** Work request **
Reproduce each entry below in full, exactly as it was given.

**** Entries supplied ****

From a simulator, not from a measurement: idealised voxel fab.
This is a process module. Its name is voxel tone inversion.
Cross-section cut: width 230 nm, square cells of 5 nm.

****

** Task response **
From a simulator, not from a measurement: idealised voxel fab.
This is a process module. Its name is voxel tone inversion.
Cross-section cut: width 230 nm, square cells of 5 nm.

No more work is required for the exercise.